START Dataset entries
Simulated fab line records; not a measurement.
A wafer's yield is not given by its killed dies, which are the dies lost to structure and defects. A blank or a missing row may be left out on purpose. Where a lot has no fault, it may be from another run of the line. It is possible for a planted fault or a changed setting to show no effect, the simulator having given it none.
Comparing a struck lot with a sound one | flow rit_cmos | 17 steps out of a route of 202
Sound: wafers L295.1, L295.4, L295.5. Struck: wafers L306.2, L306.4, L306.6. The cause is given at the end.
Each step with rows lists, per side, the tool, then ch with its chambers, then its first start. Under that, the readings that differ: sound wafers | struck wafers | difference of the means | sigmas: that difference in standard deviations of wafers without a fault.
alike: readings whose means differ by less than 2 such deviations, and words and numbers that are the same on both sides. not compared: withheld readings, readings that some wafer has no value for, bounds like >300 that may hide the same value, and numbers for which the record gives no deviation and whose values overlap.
END Dataset entries

— Work item —
The answer must be all of the entries, restated exactly.

— Task output —
Simulated fab line records; not a measurement.
A wafer's yield is not given by its killed dies, which are the dies lost to structure and defects. A blank or a missing row may be left out on purpose. Where a lot has no fault, it may be from another run of the line. It is possible for a planted fault or a changed setting to show no effect, the simulator having given it none.
Comparing a struck lot with a sound one | flow rit_cmos | 17 steps out of a route of 202
Sound: wafers L295.1, L295.4, L295.5. Struck: wafers L306.2, L306.4, L306.6. The cause is given at the end.
Each step with rows lists, per side, the tool, then ch with its chambers, then its first start. Under that, the readings that differ: sound wafers | struck wafers | difference of the means | sigmas: that difference in standard deviations of wafers without a fault.
alike: readings whose means differ by less than 2 such deviations, and words and numbers that are the same on both sides. not compared: withheld readings, readings that some wafer has no value for, bounds like >300 that may hide the same value, and numbers for which the record gives no deviation and whose values overlap.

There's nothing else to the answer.